• _Activity_
Which lines run from the start of the data below to the line containing "Cross-section spec: square-cell"? Set them down exactly, with none added.

Start of Given data

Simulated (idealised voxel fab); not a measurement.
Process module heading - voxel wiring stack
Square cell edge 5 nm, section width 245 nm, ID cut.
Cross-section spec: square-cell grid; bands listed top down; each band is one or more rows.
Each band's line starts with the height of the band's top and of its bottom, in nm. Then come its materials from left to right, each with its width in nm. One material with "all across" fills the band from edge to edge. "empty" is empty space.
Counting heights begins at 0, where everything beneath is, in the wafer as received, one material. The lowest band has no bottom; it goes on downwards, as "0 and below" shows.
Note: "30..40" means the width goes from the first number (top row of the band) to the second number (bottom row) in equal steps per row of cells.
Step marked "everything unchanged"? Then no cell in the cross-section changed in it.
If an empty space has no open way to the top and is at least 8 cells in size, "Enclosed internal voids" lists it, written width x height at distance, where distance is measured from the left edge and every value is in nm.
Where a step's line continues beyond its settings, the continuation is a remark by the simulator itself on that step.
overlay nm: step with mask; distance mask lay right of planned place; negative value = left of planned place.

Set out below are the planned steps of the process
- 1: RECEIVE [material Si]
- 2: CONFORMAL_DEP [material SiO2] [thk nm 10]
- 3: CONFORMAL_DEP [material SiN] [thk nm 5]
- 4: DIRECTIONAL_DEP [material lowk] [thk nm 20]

End of Given data

• _Exercise answer_
Simulated (idealised voxel fab); not a measurement.
Process module heading - voxel wiring stack
Square cell edge 5 nm, section width 245 nm, ID cut.
Cross-section spec: square-cell grid; bands listed top down; each band is one or more rows.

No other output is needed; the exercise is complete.